[Source information]
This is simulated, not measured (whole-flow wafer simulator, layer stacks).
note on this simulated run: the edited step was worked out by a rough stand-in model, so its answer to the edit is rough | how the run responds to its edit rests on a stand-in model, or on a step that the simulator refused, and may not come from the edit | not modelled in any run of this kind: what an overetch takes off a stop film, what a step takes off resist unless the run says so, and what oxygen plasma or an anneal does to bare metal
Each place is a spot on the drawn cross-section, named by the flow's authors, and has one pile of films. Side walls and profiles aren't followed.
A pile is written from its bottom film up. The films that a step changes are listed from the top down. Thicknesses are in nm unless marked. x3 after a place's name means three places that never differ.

[Requirement] Once you have read the entries, reproduce each one exactly.

[Answer section]
This is simulated, not measured (whole-flow wafer simulator, layer stacks).
note on this simulated run: the edited step was worked out by a rough stand-in model, so its answer to the edit is rough | how the run responds to its edit rests on a stand-in model, or on a step that the simulator refused, and may not come from the edit | not modelled in any run of this kind: what an overetch takes off a stop film, what a step takes off resist unless the run says so, and what oxygen plasma or an anneal does to bare metal
Each place is a spot on the drawn cross-section, named by the flow's authors, and has one pile of films. Side walls and profiles aren't followed.
A pile is written from its bottom film up. The films that a step changes are listed from the top down. Thicknesses are in nm unless marked. x3 after a place's name means three places that never differ.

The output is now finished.